__Excerpted records__
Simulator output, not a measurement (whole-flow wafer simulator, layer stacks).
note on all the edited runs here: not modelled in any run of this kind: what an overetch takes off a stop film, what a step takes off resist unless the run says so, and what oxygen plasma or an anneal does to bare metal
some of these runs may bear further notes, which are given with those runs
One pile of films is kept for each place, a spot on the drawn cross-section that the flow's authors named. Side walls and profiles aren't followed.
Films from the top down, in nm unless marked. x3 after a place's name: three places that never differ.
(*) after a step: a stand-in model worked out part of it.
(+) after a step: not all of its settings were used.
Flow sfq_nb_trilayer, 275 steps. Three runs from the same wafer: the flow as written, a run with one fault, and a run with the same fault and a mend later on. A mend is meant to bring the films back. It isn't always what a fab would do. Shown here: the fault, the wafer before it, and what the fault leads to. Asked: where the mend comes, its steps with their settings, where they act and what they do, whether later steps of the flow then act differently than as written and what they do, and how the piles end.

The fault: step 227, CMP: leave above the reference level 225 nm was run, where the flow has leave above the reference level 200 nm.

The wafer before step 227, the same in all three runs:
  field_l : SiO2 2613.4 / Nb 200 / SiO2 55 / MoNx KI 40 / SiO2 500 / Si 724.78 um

__Work request__
All the lines above need to be printed again, exactly.

__Exercise result__
Simulator output, not a measurement (whole-flow wafer simulator, layer stacks).
note on all the edited runs here: not modelled in any run of this kind: what an overetch takes off a stop film, what a step takes off resist unless the run says so, and what oxygen plasma or an anneal does to bare metal
some of these runs may bear further notes, which are given with those runs
One pile of films is kept for each place, a spot on the drawn cross-section that the flow's authors named. Side walls and profiles aren't followed.
Films from the top down, in nm unless marked. x3 after a place's name: three places that never differ.
(*) after a step: a stand-in model worked out part of it.
(+) after a step: not all of its settings were used.
Flow sfq_nb_trilayer, 275 steps. Three runs from the same wafer: the flow as written, a run with one fault, and a run with the same fault and a mend later on. A mend is meant to bring the films back. It isn't always what a fab would do. Shown here: the fault, the wafer before it, and what the fault leads to. Asked: where the mend comes, its steps with their settings, where they act and what they do, whether later steps of the flow then act differently than as written and what they do, and how the piles end.

The fault: step 227, CMP: leave above the reference level 225 nm was run, where the flow has leave above the reference level 200 nm.

The wafer before step 227, the same in all three runs:
  field_l : SiO2 2613.4 / Nb 200 / SiO2 55 / MoNx KI 40 / SiO2 500 / Si 724.78 um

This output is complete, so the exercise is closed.